§ INFORMATION GIVEN:
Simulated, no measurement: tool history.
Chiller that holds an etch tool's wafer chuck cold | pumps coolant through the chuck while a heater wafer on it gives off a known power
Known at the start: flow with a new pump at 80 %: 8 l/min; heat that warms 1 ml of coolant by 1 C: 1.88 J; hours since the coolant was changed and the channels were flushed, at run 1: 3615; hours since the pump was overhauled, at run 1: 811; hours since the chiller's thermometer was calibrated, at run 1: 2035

§ ACTION ITEM:
Retype each record, matching it exactly.

§ SOLUTION:
Simulated, no measurement: tool history.
Chiller that holds an etch tool's wafer chuck cold | pumps coolant through the chuck while a heater wafer on it gives off a known power
Known at the start: flow with a new pump at 80 %: 8 l/min; heat that warms 1 ml of coolant by 1 C: 1.88 J; hours since the coolant was changed and the channels were flushed, at run 1: 3615; hours since the pump was overhauled, at run 1: 811; hours since the chiller's thermometer was calibrated, at run 1: 2035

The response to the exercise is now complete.